▶ [Supplied information]
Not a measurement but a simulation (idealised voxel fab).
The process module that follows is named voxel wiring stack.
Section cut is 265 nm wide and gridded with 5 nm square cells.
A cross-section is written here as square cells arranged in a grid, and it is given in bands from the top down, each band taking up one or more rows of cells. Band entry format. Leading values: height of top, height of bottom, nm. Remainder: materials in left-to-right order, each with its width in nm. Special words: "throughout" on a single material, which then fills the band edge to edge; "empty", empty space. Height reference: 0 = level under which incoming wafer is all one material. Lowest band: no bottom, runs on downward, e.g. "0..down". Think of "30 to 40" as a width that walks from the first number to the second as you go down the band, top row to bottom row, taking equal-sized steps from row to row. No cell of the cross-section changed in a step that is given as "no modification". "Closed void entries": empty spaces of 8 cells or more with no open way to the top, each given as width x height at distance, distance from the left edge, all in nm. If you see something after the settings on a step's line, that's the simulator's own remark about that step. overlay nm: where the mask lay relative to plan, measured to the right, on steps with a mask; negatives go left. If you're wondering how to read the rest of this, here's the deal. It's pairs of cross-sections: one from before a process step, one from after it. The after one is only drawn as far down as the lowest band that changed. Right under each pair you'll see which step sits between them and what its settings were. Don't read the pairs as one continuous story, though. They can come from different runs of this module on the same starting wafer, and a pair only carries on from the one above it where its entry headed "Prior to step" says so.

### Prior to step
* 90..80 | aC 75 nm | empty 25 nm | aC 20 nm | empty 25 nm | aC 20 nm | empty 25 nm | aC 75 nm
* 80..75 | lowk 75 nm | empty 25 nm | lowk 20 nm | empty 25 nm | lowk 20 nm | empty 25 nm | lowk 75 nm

▶ [Work item]
All that is needed is the material, repeated exactly.

▶ [Written response]
Not a measurement but a simulation (idealised voxel fab).
The process module that follows is named voxel wiring stack.
Section cut is 265 nm wide and gridded with 5 nm square cells.
A cross-section is written here as square cells arranged in a grid, and it is given in bands from the top down, each band taking up one or more rows of cells. Band entry format. Leading values: height of top, height of bottom, nm. Remainder: materials in left-to-right order, each with its width in nm. Special words: "throughout" on a single material, which then fills the band edge to edge; "empty", empty space. Height reference: 0 = level under which incoming wafer is all one material. Lowest band: no bottom, runs on downward, e.g. "0..down". Think of "30 to 40" as a width that walks from the first number to the second as you go down the band, top row to bottom row, taking equal-sized steps from row to row. No cell of the cross-section changed in a step that is given as "no modification". "Closed void entries": empty spaces of 8 cells or more with no open way to the top, each given as width x height at distance, distance from the left edge, all in nm. If you see something after the settings on a step's line, that's the simulator's own remark about that step. overlay nm: where the mask lay relative to plan, measured to the right, on steps with a mask; negatives go left. If you're wondering how to read the rest of this, here's the deal. It's pairs of cross-sections: one from before a process step, one from after it. The after one is only drawn as far down as the lowest band that changed. Right under each pair you'll see which step sits between them and what its settings were. Don't read the pairs as one continuous story, though. They can come from different runs of this module on the same starting wafer, and a pair only carries on from the one above it where its entry headed "Prior to step" says so.

### Prior to step
* 90..80 | aC 75 nm | empty 25 nm | aC 20 nm | empty 25 nm | aC 20 nm | empty 25 nm | aC 75 nm
* 80..75 | lowk 75 nm | empty 25 nm | lowk 20 nm | empty 25 nm | lowk 20 nm | empty 25 nm | lowk 75 nm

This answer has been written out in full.